→ Assigned task: In the entries below, find the line with "This log may" and print exactly every line from there up to and including the line with "Allowed range for", with no other lines.

—————

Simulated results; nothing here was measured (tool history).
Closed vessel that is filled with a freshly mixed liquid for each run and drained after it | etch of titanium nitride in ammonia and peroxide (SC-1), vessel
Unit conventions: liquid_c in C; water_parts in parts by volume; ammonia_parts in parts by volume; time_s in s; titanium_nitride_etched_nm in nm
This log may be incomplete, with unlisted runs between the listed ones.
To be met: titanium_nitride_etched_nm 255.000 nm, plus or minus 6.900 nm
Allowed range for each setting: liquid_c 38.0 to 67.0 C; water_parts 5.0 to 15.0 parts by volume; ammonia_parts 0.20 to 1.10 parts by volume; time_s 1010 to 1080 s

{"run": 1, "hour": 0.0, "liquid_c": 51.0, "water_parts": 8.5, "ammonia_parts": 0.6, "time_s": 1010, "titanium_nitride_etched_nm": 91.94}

—————

→ Exercise output:
This log may be incomplete, with unlisted runs between the listed ones.
To be met: titanium_nitride_etched_nm 255.000 nm, plus or minus 6.900 nm
Allowed range for each setting: liquid_c 38.0 to 67.0 C; water_parts 5.0 to 15.0 parts by volume; ammonia_parts 0.20 to 1.10 parts by volume; time_s 1010 to 1080 s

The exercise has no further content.